━━━━━━

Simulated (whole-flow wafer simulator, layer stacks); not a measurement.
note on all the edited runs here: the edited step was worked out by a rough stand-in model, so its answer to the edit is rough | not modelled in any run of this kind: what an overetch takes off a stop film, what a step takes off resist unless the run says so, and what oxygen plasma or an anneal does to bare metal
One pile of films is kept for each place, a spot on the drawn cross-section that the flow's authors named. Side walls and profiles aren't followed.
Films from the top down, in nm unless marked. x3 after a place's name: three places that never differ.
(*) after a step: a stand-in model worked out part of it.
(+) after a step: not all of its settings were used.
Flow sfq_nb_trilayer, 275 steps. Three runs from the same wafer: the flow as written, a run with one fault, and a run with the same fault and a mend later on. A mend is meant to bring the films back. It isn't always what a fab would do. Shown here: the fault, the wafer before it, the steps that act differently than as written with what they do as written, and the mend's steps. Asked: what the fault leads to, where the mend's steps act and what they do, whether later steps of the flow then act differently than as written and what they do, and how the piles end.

━━━━━━

Activity:
Set out the records again, exactly as they appear above.

Response area:
Simulated (whole-flow wafer simulator, layer stacks); not a measurement.
note on all the edited runs here: the edited step was worked out by a rough stand-in model, so its answer to the edit is rough | not modelled in any run of this kind: what an overetch takes off a stop film, what a step takes off resist unless the run says so, and what oxygen plasma or an anneal does to bare metal
One pile of films is kept for each place, a spot on the drawn cross-section that the flow's authors named. Side walls and profiles aren't followed.
Films from the top down, in nm unless marked. x3 after a place's name: three places that never differ.
(*) after a step: a stand-in model worked out part of it.
(+) after a step: not all of its settings were used.
Flow sfq_nb_trilayer, 275 steps. Three runs from the same wafer: the flow as written, a run with one fault, and a run with the same fault and a mend later on. A mend is meant to bring the films back. It isn't always what a fab would do. Shown here: the fault, the wafer before it, the steps that act differently than as written with what they do as written, and the mend's steps. Asked: what the fault leads to, where the mend's steps act and what they do, whether later steps of the flow then act differently than as written and what they do, and how the piles end.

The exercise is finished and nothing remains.